Data section:
# # # # # # #

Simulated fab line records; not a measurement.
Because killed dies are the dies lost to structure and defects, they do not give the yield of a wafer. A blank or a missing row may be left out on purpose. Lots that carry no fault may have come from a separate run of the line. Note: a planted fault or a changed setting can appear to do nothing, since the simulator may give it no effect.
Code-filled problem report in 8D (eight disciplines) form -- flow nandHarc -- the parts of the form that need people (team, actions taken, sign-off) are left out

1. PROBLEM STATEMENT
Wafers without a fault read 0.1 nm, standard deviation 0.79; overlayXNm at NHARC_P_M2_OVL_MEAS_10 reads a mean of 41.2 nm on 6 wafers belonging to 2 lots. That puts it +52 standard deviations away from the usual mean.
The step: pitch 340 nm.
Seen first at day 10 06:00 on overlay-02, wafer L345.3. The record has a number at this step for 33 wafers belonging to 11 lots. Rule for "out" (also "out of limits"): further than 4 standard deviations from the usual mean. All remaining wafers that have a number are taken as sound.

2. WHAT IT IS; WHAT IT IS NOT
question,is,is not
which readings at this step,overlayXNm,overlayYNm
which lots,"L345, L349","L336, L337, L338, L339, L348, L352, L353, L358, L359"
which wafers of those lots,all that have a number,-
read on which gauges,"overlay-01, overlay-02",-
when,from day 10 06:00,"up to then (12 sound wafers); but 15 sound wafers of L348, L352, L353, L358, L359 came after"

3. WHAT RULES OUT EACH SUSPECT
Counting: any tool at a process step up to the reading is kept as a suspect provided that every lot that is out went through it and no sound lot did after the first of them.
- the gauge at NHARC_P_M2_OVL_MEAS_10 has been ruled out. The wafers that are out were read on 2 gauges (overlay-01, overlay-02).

# # # # # # #

Task item: Your answer must be the data above, copied exactly from its first line through the line containing "The step: pitch 340 nm.", and nothing more.

Written answer:
Simulated fab line records; not a measurement.
Because killed dies are the dies lost to structure and defects, they do not give the yield of a wafer. A blank or a missing row may be left out on purpose. Lots that carry no fault may have come from a separate run of the line. Note: a planted fault or a changed setting can appear to do nothing, since the simulator may give it no effect.
Code-filled problem report in 8D (eight disciplines) form -- flow nandHarc -- the parts of the form that need people (team, actions taken, sign-off) are left out

1. PROBLEM STATEMENT
Wafers without a fault read 0.1 nm, standard deviation 0.79; overlayXNm at NHARC_P_M2_OVL_MEAS_10 reads a mean of 41.2 nm on 6 wafers belonging to 2 lots. That puts it +52 standard deviations away from the usual mean.
The step: pitch 340 nm.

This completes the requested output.